→ **TASK ITEM**: All lines up to and including the one that contains "period of the" are to be transcribed exactly, starting from the first line of the records.

→ **EXTRACTED DATA**:
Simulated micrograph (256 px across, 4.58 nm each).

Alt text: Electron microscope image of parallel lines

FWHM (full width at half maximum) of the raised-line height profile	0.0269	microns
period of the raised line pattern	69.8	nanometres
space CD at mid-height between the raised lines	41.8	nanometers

→ **WRITTEN ANSWER**:
Simulated micrograph (256 px across, 4.58 nm each).

Alt text: Electron microscope image of parallel lines

FWHM (full width at half maximum) of the raised-line height profile	0.0269	microns
period of the raised line pattern	69.8	nanometres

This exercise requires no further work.